Work instruction - Working from the listing below, set down every line exactly.

Dataset records -
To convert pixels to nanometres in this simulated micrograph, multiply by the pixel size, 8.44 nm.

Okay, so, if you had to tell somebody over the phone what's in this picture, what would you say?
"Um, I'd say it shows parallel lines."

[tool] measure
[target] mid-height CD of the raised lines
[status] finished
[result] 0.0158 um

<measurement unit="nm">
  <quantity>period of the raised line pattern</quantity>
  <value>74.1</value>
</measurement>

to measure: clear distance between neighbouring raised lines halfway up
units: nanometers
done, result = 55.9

Written reply -
To convert pixels to nanometres in this simulated micrograph, multiply by the pixel size, 8.44 nm.

Okay, so, if you had to tell somebody over the phone what's in this picture, what would you say?
"Um, I'd say it shows parallel lines."

[tool] measure
[target] mid-height CD of the raised lines
[status] finished
[result] 0.0158 um

<measurement unit="nm">
  <quantity>period of the raised line pattern</quantity>
  <value>74.1</value>
</measurement>

to measure: clear distance between neighbouring raised lines halfway up
units: nanometers
done, result = 55.9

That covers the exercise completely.